> **Brief**
Two lines mark the range in the entries below: the one holding "At N5_BEOL_M1_COAT_05 (resist" and the one holding "- N5_BEOL_M1_EXPOSE_08: exposes mask M1". Set down those two and all lines between them, exactly.

++++ Data ++++
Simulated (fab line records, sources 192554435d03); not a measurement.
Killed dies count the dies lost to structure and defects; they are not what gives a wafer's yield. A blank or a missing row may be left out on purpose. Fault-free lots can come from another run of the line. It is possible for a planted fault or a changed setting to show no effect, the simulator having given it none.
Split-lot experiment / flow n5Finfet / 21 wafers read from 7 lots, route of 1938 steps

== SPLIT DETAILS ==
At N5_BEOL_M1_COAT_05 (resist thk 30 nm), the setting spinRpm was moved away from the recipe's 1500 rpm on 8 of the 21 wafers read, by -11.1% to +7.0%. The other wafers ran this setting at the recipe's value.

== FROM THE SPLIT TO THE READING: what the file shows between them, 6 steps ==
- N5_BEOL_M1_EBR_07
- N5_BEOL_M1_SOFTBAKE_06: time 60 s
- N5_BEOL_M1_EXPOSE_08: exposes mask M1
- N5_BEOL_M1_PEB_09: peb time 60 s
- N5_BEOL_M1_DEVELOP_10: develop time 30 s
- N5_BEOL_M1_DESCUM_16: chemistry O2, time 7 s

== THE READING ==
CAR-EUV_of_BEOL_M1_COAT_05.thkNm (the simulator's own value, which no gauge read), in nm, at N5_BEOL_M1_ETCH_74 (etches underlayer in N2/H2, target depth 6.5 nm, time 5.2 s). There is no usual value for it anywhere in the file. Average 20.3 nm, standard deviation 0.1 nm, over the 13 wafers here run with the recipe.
++++

> **Result**
At N5_BEOL_M1_COAT_05 (resist thk 30 nm), the setting spinRpm was moved away from the recipe's 1500 rpm on 8 of the 21 wafers read, by -11.1% to +7.0%. The other wafers ran this setting at the recipe's value.

== FROM THE SPLIT TO THE READING: what the file shows between them, 6 steps ==
- N5_BEOL_M1_EBR_07
- N5_BEOL_M1_SOFTBAKE_06: time 60 s
- N5_BEOL_M1_EXPOSE_08: exposes mask M1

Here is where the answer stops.